> Data extract:
*** Block opens ***
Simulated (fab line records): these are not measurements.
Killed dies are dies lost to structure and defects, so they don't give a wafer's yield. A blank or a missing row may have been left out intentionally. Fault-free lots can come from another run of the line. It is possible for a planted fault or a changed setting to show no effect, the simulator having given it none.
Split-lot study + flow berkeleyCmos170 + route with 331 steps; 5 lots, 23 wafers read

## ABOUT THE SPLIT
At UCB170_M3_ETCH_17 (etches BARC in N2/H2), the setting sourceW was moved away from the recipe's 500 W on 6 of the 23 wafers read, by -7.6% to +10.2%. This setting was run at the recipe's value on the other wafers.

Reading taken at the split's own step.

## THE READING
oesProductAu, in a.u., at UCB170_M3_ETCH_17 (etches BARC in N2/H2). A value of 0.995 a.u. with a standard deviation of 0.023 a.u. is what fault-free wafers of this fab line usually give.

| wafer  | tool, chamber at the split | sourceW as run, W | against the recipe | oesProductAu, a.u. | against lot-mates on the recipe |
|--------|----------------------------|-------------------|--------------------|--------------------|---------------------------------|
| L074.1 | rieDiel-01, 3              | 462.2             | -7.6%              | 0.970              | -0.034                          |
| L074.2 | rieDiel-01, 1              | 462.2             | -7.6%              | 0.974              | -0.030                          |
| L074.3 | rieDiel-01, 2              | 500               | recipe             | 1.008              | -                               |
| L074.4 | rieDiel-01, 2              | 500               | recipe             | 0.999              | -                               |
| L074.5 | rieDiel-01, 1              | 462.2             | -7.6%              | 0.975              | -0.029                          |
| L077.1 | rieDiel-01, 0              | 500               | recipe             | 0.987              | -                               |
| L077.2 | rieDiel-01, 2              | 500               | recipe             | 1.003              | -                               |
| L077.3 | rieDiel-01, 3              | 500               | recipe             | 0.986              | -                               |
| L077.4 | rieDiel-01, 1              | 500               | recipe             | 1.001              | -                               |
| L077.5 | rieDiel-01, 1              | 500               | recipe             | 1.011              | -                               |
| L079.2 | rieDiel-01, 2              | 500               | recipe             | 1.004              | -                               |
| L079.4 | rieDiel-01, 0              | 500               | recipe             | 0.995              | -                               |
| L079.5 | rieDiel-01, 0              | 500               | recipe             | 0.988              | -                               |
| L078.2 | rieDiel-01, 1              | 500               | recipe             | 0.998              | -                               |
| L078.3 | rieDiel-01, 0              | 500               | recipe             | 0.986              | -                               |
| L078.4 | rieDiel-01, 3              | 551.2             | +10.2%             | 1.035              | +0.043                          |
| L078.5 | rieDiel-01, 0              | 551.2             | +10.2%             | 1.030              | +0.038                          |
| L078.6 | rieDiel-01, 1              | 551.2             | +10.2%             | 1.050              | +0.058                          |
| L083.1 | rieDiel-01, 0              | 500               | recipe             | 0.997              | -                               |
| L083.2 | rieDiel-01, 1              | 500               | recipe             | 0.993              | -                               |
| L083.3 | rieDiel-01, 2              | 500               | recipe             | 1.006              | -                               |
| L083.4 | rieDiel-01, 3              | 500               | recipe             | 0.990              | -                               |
*** Block closes ***

> Activity:
Transcribe the entries above word for word, from the first line through the line containing "## THE READING", and nothing else.

> Task answer:
Simulated (fab line records): these are not measurements.
Killed dies are dies lost to structure and defects, so they don't give a wafer's yield. A blank or a missing row may have been left out intentionally. Fault-free lots can come from another run of the line. It is possible for a planted fault or a changed setting to show no effect, the simulator having given it none.
Split-lot study + flow berkeleyCmos170 + route with 331 steps; 5 lots, 23 wafers read

## ABOUT THE SPLIT
At UCB170_M3_ETCH_17 (etches BARC in N2/H2), the setting sourceW was moved away from the recipe's 500 W on 6 of the 23 wafers read, by -7.6% to +10.2%. This setting was run at the recipe's value on the other wafers.

Reading taken at the split's own step.

## THE READING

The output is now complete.